%%
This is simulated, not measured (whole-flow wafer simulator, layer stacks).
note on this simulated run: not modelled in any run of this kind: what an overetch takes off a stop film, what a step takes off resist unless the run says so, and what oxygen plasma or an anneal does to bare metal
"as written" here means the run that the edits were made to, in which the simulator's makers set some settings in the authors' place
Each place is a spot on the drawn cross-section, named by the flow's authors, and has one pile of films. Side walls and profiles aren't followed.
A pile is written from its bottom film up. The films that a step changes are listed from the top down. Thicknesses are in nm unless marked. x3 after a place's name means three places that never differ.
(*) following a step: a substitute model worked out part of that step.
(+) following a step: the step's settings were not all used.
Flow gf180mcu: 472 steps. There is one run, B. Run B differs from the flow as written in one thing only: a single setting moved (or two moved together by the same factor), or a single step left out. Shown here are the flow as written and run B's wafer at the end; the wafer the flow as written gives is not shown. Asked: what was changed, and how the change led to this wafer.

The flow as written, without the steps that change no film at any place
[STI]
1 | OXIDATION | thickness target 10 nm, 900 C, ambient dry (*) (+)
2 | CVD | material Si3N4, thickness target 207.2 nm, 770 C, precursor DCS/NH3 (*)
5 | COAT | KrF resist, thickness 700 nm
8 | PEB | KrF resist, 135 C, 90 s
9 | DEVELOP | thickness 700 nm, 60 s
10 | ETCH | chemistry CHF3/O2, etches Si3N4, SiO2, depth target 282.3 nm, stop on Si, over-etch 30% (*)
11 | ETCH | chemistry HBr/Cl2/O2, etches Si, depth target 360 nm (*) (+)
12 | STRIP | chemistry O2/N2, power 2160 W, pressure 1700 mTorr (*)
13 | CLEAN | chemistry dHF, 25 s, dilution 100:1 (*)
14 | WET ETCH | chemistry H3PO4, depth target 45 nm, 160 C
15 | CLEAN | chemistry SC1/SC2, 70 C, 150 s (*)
%%

Take the listing from its first line to the line containing "(+) following a". Reproduce those lines exactly and nothing else.

_Task output_
This is simulated, not measured (whole-flow wafer simulator, layer stacks).
note on this simulated run: not modelled in any run of this kind: what an overetch takes off a stop film, what a step takes off resist unless the run says so, and what oxygen plasma or an anneal does to bare metal
"as written" here means the run that the edits were made to, in which the simulator's makers set some settings in the authors' place
Each place is a spot on the drawn cross-section, named by the flow's authors, and has one pile of films. Side walls and profiles aren't followed.
A pile is written from its bottom film up. The films that a step changes are listed from the top down. Thicknesses are in nm unless marked. x3 after a place's name means three places that never differ.
(*) following a step: a substitute model worked out part of that step.
(+) following a step: the step's settings were not all used.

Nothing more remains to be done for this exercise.